** Material provided follows **

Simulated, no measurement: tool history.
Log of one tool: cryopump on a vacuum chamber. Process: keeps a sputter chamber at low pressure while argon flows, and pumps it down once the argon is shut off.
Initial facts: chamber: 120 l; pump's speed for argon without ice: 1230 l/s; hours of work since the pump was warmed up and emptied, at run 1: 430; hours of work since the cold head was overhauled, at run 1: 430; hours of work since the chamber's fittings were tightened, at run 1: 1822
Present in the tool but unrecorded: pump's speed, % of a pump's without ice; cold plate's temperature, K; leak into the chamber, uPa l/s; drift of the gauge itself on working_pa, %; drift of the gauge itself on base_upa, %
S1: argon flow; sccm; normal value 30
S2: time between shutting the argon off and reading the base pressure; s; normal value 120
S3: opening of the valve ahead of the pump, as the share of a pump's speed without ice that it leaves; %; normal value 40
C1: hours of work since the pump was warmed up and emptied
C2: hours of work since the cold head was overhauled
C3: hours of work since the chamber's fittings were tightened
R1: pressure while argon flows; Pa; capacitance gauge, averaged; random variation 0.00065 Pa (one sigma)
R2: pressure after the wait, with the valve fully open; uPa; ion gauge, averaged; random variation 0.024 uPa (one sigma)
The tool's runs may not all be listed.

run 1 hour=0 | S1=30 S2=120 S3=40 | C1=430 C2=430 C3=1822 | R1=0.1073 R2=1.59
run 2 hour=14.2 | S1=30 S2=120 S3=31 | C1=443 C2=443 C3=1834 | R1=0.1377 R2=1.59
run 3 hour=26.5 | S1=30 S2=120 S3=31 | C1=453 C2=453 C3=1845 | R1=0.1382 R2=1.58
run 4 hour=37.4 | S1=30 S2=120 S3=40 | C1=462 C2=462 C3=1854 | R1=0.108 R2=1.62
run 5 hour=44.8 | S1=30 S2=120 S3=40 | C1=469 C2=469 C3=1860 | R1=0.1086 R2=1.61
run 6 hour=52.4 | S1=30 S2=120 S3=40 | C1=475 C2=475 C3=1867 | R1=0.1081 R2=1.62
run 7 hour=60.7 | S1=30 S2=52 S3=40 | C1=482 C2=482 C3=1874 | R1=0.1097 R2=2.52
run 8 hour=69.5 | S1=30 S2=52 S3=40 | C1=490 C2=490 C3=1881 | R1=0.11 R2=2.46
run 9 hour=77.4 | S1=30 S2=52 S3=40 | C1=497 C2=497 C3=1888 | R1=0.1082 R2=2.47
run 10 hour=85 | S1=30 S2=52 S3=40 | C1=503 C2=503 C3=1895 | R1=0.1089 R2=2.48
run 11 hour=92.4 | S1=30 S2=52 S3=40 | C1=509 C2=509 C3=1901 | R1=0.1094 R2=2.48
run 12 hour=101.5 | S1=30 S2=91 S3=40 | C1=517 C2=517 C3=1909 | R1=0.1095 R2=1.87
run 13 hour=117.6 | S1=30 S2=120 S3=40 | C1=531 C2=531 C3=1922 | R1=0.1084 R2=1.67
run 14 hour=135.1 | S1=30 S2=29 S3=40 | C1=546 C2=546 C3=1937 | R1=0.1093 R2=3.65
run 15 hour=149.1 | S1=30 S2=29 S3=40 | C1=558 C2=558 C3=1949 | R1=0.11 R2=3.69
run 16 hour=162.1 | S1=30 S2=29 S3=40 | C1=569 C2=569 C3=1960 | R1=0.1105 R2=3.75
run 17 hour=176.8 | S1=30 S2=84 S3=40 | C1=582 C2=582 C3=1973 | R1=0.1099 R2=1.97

** End of Material provided **

-- Required action --
Give back exactly the lines from the beginning of the records through the line containing "R1: pressure while", and only those.

-- Problem solution --
Simulated, no measurement: tool history.
Log of one tool: cryopump on a vacuum chamber. Process: keeps a sputter chamber at low pressure while argon flows, and pumps it down once the argon is shut off.
Initial facts: chamber: 120 l; pump's speed for argon without ice: 1230 l/s; hours of work since the pump was warmed up and emptied, at run 1: 430; hours of work since the cold head was overhauled, at run 1: 430; hours of work since the chamber's fittings were tightened, at run 1: 1822
Present in the tool but unrecorded: pump's speed, % of a pump's without ice; cold plate's temperature, K; leak into the chamber, uPa l/s; drift of the gauge itself on working_pa, %; drift of the gauge itself on base_upa, %
S1: argon flow; sccm; normal value 30
S2: time between shutting the argon off and reading the base pressure; s; normal value 120
S3: opening of the valve ahead of the pump, as the share of a pump's speed without ice that it leaves; %; normal value 40
C1: hours of work since the pump was warmed up and emptied
C2: hours of work since the cold head was overhauled
C3: hours of work since the chamber's fittings were tightened
R1: pressure while argon flows; Pa; capacitance gauge, averaged; random variation 0.00065 Pa (one sigma)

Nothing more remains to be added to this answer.